::::::::::
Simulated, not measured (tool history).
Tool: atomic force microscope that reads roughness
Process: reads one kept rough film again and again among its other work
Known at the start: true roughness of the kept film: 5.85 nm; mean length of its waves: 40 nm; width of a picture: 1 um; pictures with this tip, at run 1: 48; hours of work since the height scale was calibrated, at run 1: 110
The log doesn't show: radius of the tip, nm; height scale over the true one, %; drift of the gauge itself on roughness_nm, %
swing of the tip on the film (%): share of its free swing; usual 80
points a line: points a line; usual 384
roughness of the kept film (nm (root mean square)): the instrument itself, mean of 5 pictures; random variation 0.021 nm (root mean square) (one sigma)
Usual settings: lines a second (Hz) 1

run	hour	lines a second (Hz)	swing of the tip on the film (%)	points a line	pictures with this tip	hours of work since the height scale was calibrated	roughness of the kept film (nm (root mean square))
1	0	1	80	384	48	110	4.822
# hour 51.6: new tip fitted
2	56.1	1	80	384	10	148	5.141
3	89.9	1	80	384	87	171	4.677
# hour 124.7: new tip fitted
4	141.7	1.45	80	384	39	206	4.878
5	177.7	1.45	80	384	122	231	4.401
::::::::::

#### WORK TASK:
In the listing above, the lines from the one containing "Tool: atomic force" through the one containing "Known at the" must be set down exactly, with no other lines.

#### RESULT:
Tool: atomic force microscope that reads roughness
Process: reads one kept rough film again and again among its other work
Known at the start: true roughness of the kept film: 5.85 nm; mean length of its waves: 40 nm; width of a picture: 1 um; pictures with this tip, at run 1: 48; hours of work since the height scale was calibrated, at run 1: 110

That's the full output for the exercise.